WORK INSTRUCTION — Up to and including the line with "B: In the image?", restate the records below word for word, beginning with their first line.

PROVIDED MATERIAL —
□ □ □ □ □
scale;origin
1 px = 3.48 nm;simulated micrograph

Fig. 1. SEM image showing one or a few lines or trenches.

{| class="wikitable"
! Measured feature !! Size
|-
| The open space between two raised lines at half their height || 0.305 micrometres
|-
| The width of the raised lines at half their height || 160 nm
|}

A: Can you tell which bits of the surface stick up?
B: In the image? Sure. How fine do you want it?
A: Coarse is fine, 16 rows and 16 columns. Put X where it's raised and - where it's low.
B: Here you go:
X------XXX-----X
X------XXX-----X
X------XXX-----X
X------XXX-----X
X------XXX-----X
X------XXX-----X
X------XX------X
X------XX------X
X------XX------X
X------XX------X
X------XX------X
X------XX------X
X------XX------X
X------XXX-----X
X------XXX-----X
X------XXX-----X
□ □ □ □ □

ANSWER SPACE —
scale;origin
1 px = 3.48 nm;simulated micrograph

Fig. 1. SEM image showing one or a few lines or trenches.

{| class="wikitable"
! Measured feature !! Size
|-
| The open space between two raised lines at half their height || 0.305 micrometres
|-
| The width of the raised lines at half their height || 160 nm
|}

A: Can you tell which bits of the surface stick up?
B: In the image? Sure. How fine do you want it?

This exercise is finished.